──────── SUPPLIED RECORDS ────────
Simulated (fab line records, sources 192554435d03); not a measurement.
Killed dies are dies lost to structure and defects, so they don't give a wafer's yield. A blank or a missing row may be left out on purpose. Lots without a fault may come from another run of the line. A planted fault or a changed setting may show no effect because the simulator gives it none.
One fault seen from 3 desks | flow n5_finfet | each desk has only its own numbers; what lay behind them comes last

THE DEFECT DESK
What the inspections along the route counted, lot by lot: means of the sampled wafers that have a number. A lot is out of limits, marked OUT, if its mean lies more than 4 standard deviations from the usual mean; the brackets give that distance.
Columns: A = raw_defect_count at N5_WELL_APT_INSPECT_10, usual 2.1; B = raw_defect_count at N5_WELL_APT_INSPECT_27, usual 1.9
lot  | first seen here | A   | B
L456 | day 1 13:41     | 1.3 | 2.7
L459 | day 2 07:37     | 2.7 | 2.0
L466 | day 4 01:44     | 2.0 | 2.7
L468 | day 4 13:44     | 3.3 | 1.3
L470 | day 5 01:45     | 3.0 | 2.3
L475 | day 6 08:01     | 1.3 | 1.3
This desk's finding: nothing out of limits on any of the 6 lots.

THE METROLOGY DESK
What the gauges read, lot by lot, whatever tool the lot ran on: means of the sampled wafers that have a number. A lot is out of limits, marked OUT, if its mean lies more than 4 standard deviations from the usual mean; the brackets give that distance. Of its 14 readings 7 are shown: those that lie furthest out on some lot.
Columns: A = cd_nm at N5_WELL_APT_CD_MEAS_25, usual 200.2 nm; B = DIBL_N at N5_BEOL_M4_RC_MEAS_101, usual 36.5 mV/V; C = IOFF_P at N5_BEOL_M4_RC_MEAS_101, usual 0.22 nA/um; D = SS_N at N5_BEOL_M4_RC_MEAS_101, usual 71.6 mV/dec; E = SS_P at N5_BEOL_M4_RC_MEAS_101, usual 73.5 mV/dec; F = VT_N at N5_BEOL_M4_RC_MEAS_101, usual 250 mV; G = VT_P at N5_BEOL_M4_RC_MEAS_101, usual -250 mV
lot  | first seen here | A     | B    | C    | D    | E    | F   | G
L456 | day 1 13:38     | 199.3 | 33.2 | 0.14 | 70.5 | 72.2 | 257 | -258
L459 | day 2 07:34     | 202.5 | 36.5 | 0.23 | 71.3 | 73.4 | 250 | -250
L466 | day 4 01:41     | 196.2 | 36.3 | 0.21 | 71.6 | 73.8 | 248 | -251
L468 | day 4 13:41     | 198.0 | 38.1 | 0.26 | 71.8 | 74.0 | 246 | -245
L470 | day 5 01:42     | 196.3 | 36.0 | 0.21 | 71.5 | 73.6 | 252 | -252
────────

EXERCISE -
Return, with no change at all, every line in the entries above from the line containing "L459 | day 2 07:37" through the line containing "L456 | day 1 13:38".

EXERCISE ANSWER -
L459 | day 2 07:37     | 2.7 | 2.0
L466 | day 4 01:44     | 2.0 | 2.7
L468 | day 4 13:44     | 3.3 | 1.3
L470 | day 5 01:45     | 3.0 | 2.3
L475 | day 6 08:01     | 1.3 | 1.3
This desk's finding: nothing out of limits on any of the 6 lots.

THE METROLOGY DESK
What the gauges read, lot by lot, whatever tool the lot ran on: means of the sampled wafers that have a number. A lot is out of limits, marked OUT, if its mean lies more than 4 standard deviations from the usual mean; the brackets give that distance. Of its 14 readings 7 are shown: those that lie furthest out on some lot.
Columns: A = cd_nm at N5_WELL_APT_CD_MEAS_25, usual 200.2 nm; B = DIBL_N at N5_BEOL_M4_RC_MEAS_101, usual 36.5 mV/V; C = IOFF_P at N5_BEOL_M4_RC_MEAS_101, usual 0.22 nA/um; D = SS_N at N5_BEOL_M4_RC_MEAS_101, usual 71.6 mV/dec; E = SS_P at N5_BEOL_M4_RC_MEAS_101, usual 73.5 mV/dec; F = VT_N at N5_BEOL_M4_RC_MEAS_101, usual 250 mV; G = VT_P at N5_BEOL_M4_RC_MEAS_101, usual -250 mV
lot  | first seen here | A     | B    | C    | D    | E    | F   | G
L456 | day 1 13:38     | 199.3 | 33.2 | 0.14 | 70.5 | 72.2 | 257 | -258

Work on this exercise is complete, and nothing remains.